| Required action |
Set down each entry below exactly as it stands.

| Source material |
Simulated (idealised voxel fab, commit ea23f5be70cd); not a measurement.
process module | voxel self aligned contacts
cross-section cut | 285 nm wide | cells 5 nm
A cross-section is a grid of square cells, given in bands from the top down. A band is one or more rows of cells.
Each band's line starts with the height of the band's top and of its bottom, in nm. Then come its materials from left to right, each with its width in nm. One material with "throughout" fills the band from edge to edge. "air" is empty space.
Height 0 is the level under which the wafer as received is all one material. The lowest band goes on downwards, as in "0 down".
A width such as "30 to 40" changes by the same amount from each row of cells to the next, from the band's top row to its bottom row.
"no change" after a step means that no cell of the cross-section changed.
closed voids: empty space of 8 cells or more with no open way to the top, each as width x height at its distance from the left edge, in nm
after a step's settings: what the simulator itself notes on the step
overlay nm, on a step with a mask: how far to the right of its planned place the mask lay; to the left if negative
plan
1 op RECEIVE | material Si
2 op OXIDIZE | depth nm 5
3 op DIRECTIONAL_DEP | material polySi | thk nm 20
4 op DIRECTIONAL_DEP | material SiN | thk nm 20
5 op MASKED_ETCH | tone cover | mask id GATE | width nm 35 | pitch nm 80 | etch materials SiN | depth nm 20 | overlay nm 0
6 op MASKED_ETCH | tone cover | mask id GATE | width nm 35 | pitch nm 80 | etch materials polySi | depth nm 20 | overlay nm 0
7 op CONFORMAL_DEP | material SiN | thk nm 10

| Your solution |
Simulated (idealised voxel fab, commit ea23f5be70cd); not a measurement.
process module | voxel self aligned contacts
cross-section cut | 285 nm wide | cells 5 nm
A cross-section is a grid of square cells, given in bands from the top down. A band is one or more rows of cells.
Each band's line starts with the height of the band's top and of its bottom, in nm. Then come its materials from left to right, each with its width in nm. One material with "throughout" fills the band from edge to edge. "air" is empty space.
Height 0 is the level under which the wafer as received is all one material. The lowest band goes on downwards, as in "0 down".
A width such as "30 to 40" changes by the same amount from each row of cells to the next, from the band's top row to its bottom row.
"no change" after a step means that no cell of the cross-section changed.
closed voids: empty space of 8 cells or more with no open way to the top, each as width x height at its distance from the left edge, in nm
after a step's settings: what the simulator itself notes on the step
overlay nm, on a step with a mask: how far to the right of its planned place the mask lay; to the left if negative
plan
1 op RECEIVE | material Si
2 op OXIDIZE | depth nm 5
3 op DIRECTIONAL_DEP | material polySi | thk nm 20
4 op DIRECTIONAL_DEP | material SiN | thk nm 20
5 op MASKED_ETCH | tone cover | mask id GATE | width nm 35 | pitch nm 80 | etch materials SiN | depth nm 20 | overlay nm 0
6 op MASKED_ETCH | tone cover | mask id GATE | width nm 35 | pitch nm 80 | etch materials polySi | depth nm 20 | overlay nm 0
7 op CONFORMAL_DEP | material SiN | thk nm 10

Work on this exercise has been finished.